# Work task
The data should be restated word for word, in full.

# Material supplied
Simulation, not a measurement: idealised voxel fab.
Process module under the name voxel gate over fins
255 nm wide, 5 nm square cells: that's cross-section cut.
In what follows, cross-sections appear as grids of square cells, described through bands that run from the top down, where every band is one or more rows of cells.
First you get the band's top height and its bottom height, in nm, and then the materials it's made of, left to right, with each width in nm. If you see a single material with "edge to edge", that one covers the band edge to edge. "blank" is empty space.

# Task solution
Simulation, not a measurement: idealised voxel fab.
Process module under the name voxel gate over fins
255 nm wide, 5 nm square cells: that's cross-section cut.
In what follows, cross-sections appear as grids of square cells, described through bands that run from the top down, where every band is one or more rows of cells.
First you get the band's top height and its bottom height, in nm, and then the materials it's made of, left to right, with each width in nm. If you see a single material with "edge to edge", that one covers the band edge to edge. "blank" is empty space.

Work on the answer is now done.